**ACTIVITY:** Please repeat each line of the data exactly, with nothing left out.

**RECORD SET:**
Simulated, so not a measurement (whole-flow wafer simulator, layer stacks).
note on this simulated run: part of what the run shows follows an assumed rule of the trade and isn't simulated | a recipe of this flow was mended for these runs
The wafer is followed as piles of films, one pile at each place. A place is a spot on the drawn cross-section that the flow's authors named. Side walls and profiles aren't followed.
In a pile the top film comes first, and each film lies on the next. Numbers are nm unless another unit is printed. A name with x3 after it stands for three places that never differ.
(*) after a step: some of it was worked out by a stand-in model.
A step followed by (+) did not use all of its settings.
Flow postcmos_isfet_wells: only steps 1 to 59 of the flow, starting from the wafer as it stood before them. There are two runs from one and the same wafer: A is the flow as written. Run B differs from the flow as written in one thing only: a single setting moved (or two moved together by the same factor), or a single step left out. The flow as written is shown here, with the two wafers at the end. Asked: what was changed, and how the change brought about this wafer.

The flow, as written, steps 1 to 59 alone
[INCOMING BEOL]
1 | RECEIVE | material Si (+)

**EXPECTED ANSWER:**
Simulated, so not a measurement (whole-flow wafer simulator, layer stacks).
note on this simulated run: part of what the run shows follows an assumed rule of the trade and isn't simulated | a recipe of this flow was mended for these runs
The wafer is followed as piles of films, one pile at each place. A place is a spot on the drawn cross-section that the flow's authors named. Side walls and profiles aren't followed.
In a pile the top film comes first, and each film lies on the next. Numbers are nm unless another unit is printed. A name with x3 after it stands for three places that never differ.
(*) after a step: some of it was worked out by a stand-in model.
A step followed by (+) did not use all of its settings.
Flow postcmos_isfet_wells: only steps 1 to 59 of the flow, starting from the wafer as it stood before them. There are two runs from one and the same wafer: A is the flow as written. Run B differs from the flow as written in one thing only: a single setting moved (or two moved together by the same factor), or a single step left out. The flow as written is shown here, with the two wafers at the end. Asked: what was changed, and how the change brought about this wafer.

The flow, as written, steps 1 to 59 alone
[INCOMING BEOL]
1 | RECEIVE | material Si (+)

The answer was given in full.